______

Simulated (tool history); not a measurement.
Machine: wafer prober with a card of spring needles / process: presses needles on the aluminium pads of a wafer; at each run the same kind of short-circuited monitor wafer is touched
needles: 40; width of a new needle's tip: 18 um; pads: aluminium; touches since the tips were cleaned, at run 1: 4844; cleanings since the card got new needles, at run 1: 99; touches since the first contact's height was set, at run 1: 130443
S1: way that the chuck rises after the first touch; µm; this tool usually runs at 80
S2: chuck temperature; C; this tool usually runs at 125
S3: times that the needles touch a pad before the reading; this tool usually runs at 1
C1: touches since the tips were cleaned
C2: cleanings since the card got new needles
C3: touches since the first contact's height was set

______

__Action item__
Give the whole listing again, character for character.

__Task output__
Simulated (tool history); not a measurement.
Machine: wafer prober with a card of spring needles / process: presses needles on the aluminium pads of a wafer; at each run the same kind of short-circuited monitor wafer is touched
needles: 40; width of a new needle's tip: 18 um; pads: aluminium; touches since the tips were cleaned, at run 1: 4844; cleanings since the card got new needles, at run 1: 99; touches since the first contact's height was set, at run 1: 130443
S1: way that the chuck rises after the first touch; µm; this tool usually runs at 80
S2: chuck temperature; C; this tool usually runs at 125
S3: times that the needles touch a pad before the reading; this tool usually runs at 1
C1: touches since the tips were cleaned
C2: cleanings since the card got new needles
C3: touches since the first contact's height was set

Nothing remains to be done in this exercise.